*** Material provided Section Begins ***

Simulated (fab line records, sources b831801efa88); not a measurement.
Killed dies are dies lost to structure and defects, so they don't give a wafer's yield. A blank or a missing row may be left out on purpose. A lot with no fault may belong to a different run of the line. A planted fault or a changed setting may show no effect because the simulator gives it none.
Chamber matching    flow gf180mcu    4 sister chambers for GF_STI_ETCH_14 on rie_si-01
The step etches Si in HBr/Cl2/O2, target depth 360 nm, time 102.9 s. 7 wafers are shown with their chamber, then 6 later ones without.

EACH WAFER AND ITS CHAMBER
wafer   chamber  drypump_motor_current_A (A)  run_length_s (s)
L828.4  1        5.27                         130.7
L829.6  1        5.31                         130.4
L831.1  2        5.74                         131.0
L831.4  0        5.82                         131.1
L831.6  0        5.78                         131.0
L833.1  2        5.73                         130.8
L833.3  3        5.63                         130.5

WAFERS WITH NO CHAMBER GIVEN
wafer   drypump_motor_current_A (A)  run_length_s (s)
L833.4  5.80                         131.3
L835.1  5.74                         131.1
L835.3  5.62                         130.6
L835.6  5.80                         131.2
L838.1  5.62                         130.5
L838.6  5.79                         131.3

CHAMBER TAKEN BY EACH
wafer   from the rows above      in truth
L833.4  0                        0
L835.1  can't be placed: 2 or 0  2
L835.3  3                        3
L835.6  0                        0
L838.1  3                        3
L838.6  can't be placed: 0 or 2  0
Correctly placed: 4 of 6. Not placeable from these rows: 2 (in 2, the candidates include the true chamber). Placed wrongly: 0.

*** Material provided Section Ends ***

• _Assignment_:
Up to and including the line with "Killed dies are", output each line of the entries above exactly, starting from the first.

• _Expected answer_:
Simulated (fab line records, sources b831801efa88); not a measurement.
Killed dies are dies lost to structure and defects, so they don't give a wafer's yield. A blank or a missing row may be left out on purpose. A lot with no fault may belong to a different run of the line. A planted fault or a changed setting may show no effect because the simulator gives it none.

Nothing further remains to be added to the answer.